### [Assignment]
Output, word for word, the lines of this listing that fall between the line with "step 11, ETCH" and the line with "step 15, CLEAN", counting both of those lines, and no others.

### [Information supplied]
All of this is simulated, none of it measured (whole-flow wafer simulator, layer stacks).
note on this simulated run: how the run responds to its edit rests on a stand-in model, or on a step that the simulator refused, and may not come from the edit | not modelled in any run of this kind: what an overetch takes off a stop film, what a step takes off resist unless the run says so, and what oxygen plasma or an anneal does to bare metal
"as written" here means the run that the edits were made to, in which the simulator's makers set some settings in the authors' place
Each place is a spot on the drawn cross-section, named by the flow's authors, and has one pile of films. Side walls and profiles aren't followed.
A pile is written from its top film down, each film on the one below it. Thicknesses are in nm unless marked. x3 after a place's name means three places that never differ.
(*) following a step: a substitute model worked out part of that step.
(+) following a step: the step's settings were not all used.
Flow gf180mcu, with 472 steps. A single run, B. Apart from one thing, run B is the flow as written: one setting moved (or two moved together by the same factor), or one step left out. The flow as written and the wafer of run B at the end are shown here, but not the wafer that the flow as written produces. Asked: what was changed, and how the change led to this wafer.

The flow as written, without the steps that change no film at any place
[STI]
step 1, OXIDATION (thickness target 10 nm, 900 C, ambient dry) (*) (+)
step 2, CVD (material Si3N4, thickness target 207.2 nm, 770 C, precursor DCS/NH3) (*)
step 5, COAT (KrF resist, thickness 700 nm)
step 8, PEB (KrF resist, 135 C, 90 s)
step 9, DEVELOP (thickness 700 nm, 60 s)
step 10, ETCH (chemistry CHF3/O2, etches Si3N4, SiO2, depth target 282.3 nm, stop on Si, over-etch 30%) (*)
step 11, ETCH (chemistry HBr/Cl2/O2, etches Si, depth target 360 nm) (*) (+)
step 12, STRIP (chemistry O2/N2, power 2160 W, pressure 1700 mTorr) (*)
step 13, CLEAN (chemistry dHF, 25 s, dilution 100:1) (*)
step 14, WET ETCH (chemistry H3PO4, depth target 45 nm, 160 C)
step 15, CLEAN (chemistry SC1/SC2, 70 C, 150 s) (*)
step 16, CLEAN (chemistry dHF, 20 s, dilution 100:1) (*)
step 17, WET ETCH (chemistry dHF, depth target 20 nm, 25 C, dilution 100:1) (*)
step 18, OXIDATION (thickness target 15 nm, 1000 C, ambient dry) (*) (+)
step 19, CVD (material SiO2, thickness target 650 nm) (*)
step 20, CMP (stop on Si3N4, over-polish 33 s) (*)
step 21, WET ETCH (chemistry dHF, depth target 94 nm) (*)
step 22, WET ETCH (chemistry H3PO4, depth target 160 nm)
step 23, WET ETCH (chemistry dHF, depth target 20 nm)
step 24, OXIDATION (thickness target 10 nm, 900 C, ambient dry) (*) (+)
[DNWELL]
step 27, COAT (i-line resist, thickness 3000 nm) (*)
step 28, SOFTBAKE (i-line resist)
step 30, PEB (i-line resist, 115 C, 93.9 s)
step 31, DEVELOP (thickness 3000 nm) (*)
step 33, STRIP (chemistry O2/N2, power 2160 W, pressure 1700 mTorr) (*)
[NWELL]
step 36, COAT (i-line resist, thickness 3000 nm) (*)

### [Your response]
step 11, ETCH (chemistry HBr/Cl2/O2, etches Si, depth target 360 nm) (*) (+)
step 12, STRIP (chemistry O2/N2, power 2160 W, pressure 1700 mTorr) (*)
step 13, CLEAN (chemistry dHF, 25 s, dilution 100:1) (*)
step 14, WET ETCH (chemistry H3PO4, depth target 45 nm, 160 C)
step 15, CLEAN (chemistry SC1/SC2, 70 C, 150 s) (*)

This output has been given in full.